# EXTRACTED INFORMATION
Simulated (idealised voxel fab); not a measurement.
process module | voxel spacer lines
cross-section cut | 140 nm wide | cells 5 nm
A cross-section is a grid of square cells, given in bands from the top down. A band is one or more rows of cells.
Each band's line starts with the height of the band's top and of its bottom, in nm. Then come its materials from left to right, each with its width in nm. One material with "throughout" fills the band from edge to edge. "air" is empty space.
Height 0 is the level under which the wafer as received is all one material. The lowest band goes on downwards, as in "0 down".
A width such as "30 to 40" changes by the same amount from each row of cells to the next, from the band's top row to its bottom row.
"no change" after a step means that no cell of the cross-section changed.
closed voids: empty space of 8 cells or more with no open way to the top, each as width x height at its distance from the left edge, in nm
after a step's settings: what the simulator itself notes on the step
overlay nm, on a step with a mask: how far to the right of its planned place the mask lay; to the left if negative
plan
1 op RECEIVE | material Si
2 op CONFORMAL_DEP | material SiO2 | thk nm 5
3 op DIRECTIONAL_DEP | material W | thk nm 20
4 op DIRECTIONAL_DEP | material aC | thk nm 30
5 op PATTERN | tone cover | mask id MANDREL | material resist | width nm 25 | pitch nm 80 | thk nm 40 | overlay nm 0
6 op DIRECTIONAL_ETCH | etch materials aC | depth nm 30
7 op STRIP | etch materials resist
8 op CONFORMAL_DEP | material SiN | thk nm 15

# WORK ITEM
Each record above should be retyped in full, exactly as shown.

# TASK RESPONSE
Simulated (idealised voxel fab); not a measurement.
process module | voxel spacer lines
cross-section cut | 140 nm wide | cells 5 nm
A cross-section is a grid of square cells, given in bands from the top down. A band is one or more rows of cells.
Each band's line starts with the height of the band's top and of its bottom, in nm. Then come its materials from left to right, each with its width in nm. One material with "throughout" fills the band from edge to edge. "air" is empty space.
Height 0 is the level under which the wafer as received is all one material. The lowest band goes on downwards, as in "0 down".
A width such as "30 to 40" changes by the same amount from each row of cells to the next, from the band's top row to its bottom row.
"no change" after a step means that no cell of the cross-section changed.
closed voids: empty space of 8 cells or more with no open way to the top, each as width x height at its distance from the left edge, in nm
after a step's settings: what the simulator itself notes on the step
overlay nm, on a step with a mask: how far to the right of its planned place the mask lay; to the left if negative
plan
1 op RECEIVE | material Si
2 op CONFORMAL_DEP | material SiO2 | thk nm 5
3 op DIRECTIONAL_DEP | material W | thk nm 20
4 op DIRECTIONAL_DEP | material aC | thk nm 30
5 op PATTERN | tone cover | mask id MANDREL | material resist | width nm 25 | pitch nm 80 | thk nm 40 | overlay nm 0
6 op DIRECTIONAL_ETCH | etch materials aC | depth nm 30
7 op STRIP | etch materials resist
8 op CONFORMAL_DEP | material SiN | thk nm 15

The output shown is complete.